=-=-=

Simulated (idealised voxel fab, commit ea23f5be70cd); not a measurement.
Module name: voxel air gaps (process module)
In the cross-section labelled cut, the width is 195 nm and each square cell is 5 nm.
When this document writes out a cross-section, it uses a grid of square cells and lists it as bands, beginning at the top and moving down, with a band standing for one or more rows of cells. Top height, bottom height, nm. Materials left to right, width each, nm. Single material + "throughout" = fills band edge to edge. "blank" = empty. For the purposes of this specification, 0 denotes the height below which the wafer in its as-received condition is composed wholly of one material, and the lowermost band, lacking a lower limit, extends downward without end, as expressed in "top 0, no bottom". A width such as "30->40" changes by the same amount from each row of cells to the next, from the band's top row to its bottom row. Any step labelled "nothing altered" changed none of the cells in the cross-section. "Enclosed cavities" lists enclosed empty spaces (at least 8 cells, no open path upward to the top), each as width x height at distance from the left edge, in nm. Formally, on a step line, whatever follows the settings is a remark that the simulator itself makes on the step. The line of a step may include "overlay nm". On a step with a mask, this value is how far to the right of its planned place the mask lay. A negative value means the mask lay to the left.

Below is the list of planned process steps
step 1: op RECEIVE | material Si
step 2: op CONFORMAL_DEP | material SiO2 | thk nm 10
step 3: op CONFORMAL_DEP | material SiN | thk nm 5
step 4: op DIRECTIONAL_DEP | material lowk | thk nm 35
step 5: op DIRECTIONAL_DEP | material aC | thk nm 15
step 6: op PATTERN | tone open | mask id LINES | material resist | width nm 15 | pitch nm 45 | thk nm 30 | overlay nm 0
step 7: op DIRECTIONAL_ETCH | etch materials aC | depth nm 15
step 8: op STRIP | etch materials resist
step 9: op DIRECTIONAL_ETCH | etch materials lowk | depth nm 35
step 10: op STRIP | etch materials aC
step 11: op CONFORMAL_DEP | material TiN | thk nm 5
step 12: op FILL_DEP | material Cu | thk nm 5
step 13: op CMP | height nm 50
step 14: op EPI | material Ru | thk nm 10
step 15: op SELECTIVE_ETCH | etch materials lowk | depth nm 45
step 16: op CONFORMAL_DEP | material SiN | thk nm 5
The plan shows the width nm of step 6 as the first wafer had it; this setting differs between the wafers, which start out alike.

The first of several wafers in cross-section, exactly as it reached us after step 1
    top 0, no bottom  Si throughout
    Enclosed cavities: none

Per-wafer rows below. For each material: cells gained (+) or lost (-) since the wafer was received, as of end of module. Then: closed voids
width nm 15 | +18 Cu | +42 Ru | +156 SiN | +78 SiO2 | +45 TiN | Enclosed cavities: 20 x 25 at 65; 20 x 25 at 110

=-=-=

_ASSIGNED TASK_
The reply should hold only the lines of the listing above starting at the line containing "step 3: op CONFORMAL_DEP" and ending at the line containing "Enclosed cavities: none", exactly as written.

_EXERCISE OUTPUT_
step 3: op CONFORMAL_DEP | material SiN | thk nm 5
step 4: op DIRECTIONAL_DEP | material lowk | thk nm 35
step 5: op DIRECTIONAL_DEP | material aC | thk nm 15
step 6: op PATTERN | tone open | mask id LINES | material resist | width nm 15 | pitch nm 45 | thk nm 30 | overlay nm 0
step 7: op DIRECTIONAL_ETCH | etch materials aC | depth nm 15
step 8: op STRIP | etch materials resist
step 9: op DIRECTIONAL_ETCH | etch materials lowk | depth nm 35
step 10: op STRIP | etch materials aC
step 11: op CONFORMAL_DEP | material TiN | thk nm 5
step 12: op FILL_DEP | material Cu | thk nm 5
step 13: op CMP | height nm 50
step 14: op EPI | material Ru | thk nm 10
step 15: op SELECTIVE_ETCH | etch materials lowk | depth nm 45
step 16: op CONFORMAL_DEP | material SiN | thk nm 5
The plan shows the width nm of step 6 as the first wafer had it; this setting differs between the wafers, which start out alike.

The first of several wafers in cross-section, exactly as it reached us after step 1
    top 0, no bottom  Si throughout
    Enclosed cavities: none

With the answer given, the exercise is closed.